►

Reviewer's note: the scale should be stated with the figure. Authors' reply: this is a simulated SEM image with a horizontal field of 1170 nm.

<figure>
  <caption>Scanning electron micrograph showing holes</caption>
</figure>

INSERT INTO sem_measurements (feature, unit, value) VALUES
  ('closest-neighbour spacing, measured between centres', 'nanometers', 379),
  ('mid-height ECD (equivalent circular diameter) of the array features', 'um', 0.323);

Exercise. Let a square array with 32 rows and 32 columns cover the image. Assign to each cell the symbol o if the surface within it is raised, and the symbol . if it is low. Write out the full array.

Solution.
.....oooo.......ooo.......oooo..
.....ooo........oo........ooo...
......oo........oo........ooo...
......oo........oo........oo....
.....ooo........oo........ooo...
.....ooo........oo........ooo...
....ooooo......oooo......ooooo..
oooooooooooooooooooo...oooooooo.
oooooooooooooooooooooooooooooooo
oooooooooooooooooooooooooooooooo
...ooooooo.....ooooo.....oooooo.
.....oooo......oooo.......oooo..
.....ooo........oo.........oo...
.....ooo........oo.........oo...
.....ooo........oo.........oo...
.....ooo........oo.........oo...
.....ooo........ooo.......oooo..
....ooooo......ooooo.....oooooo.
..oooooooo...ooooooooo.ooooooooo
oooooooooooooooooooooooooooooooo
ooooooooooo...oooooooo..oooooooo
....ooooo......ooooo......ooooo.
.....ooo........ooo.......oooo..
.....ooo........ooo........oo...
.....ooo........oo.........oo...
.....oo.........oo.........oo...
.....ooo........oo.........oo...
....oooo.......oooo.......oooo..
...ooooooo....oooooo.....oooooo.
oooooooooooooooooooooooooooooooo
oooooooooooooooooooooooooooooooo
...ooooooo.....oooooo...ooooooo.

◄

Task item: Once the records have been read, print them all again exactly.

Written answer:
Reviewer's note: the scale should be stated with the figure. Authors' reply: this is a simulated SEM image with a horizontal field of 1170 nm.

<figure>
  <caption>Scanning electron micrograph showing holes</caption>
</figure>

INSERT INTO sem_measurements (feature, unit, value) VALUES
  ('closest-neighbour spacing, measured between centres', 'nanometers', 379),
  ('mid-height ECD (equivalent circular diameter) of the array features', 'um', 0.323);

Exercise. Let a square array with 32 rows and 32 columns cover the image. Assign to each cell the symbol o if the surface within it is raised, and the symbol . if it is low. Write out the full array.

Solution.
.....oooo.......ooo.......oooo..
.....ooo........oo........ooo...
......oo........oo........ooo...
......oo........oo........oo....
.....ooo........oo........ooo...
.....ooo........oo........ooo...
....ooooo......oooo......ooooo..
oooooooooooooooooooo...oooooooo.
oooooooooooooooooooooooooooooooo
oooooooooooooooooooooooooooooooo
...ooooooo.....ooooo.....oooooo.
.....oooo......oooo.......oooo..
.....ooo........oo.........oo...
.....ooo........oo.........oo...
.....ooo........oo.........oo...
.....ooo........oo.........oo...
.....ooo........ooo.......oooo..
....ooooo......ooooo.....oooooo.
..oooooooo...ooooooooo.ooooooooo
oooooooooooooooooooooooooooooooo
ooooooooooo...oooooooo..oooooooo
....ooooo......ooooo......ooooo.
.....ooo........ooo.......oooo..
.....ooo........ooo........oo...
.....ooo........oo.........oo...
.....oo.........oo.........oo...
.....ooo........oo.........oo...
....oooo.......oooo.......oooo..
...ooooooo....oooooo.....oooooo.
oooooooooooooooooooooooooooooooo
oooooooooooooooooooooooooooooooo
...ooooooo.....oooooo...ooooooo.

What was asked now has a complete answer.